▶ _Work order_
Quote exactly, and only, the lines of the material below from the line with "The record holds" through the line with "day 7 22:07".

▶ _Record set_
*** Begin section ***
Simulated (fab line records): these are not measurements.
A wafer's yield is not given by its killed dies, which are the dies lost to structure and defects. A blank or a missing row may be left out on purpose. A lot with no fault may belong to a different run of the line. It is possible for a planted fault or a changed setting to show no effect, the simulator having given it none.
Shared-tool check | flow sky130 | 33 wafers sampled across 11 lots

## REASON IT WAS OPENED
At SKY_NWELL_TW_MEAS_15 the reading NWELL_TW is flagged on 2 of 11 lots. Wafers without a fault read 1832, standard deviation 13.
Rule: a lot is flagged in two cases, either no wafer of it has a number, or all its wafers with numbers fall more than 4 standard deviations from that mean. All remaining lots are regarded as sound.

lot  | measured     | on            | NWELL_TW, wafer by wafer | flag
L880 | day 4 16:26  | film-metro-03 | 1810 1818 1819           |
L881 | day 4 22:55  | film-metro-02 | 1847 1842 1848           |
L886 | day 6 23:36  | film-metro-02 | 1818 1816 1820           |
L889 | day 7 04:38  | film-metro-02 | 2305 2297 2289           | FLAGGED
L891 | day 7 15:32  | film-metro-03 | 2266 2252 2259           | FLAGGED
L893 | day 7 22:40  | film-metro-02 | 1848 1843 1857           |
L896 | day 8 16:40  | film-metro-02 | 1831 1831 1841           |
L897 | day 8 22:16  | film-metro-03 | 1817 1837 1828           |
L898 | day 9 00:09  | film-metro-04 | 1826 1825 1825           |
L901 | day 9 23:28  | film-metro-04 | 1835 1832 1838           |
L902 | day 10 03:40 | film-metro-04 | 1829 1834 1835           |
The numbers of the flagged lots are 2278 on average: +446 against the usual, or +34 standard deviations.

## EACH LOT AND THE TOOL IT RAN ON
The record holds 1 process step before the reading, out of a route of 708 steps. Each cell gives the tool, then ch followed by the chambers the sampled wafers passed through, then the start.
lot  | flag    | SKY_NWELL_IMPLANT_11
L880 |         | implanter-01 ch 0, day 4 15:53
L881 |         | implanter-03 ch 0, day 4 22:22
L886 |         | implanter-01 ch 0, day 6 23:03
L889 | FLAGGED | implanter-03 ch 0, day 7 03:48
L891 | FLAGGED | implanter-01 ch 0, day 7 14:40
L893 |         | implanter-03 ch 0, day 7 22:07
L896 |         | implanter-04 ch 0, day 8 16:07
*** End section ***

▶ _Response_
The record holds 1 process step before the reading, out of a route of 708 steps. Each cell gives the tool, then ch followed by the chambers the sampled wafers passed through, then the start.
lot  | flag    | SKY_NWELL_IMPLANT_11
L880 |         | implanter-01 ch 0, day 4 15:53
L881 |         | implanter-03 ch 0, day 4 22:22
L886 |         | implanter-01 ch 0, day 6 23:03
L889 | FLAGGED | implanter-03 ch 0, day 7 03:48
L891 | FLAGGED | implanter-01 ch 0, day 7 14:40
L893 |         | implanter-03 ch 0, day 7 22:07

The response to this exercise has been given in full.